Transcribe the data exactly, stopping after the "Fill in the blank." line.

Source data:
+ + + + + + +

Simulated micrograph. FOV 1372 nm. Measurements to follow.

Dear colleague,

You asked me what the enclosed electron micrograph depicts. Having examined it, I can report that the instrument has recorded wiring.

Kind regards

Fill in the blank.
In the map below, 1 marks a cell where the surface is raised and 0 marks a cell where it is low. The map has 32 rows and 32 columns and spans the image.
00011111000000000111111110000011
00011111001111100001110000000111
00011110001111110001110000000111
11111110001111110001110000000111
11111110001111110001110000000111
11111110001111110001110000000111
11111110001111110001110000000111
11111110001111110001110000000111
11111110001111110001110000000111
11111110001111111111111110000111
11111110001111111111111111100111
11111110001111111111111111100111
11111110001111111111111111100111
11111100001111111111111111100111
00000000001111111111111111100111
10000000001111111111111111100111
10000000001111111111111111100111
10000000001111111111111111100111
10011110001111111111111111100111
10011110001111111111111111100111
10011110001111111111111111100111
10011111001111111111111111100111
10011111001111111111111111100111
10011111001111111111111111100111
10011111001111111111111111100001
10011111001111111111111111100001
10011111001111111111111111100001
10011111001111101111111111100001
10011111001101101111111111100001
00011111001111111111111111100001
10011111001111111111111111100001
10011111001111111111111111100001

+ + + + + + +

Reply:
Simulated micrograph. FOV 1372 nm. Measurements to follow.

Dear colleague,

You asked me what the enclosed electron micrograph depicts. Having examined it, I can report that the instrument has recorded wiring.

Kind regards

Fill in the blank.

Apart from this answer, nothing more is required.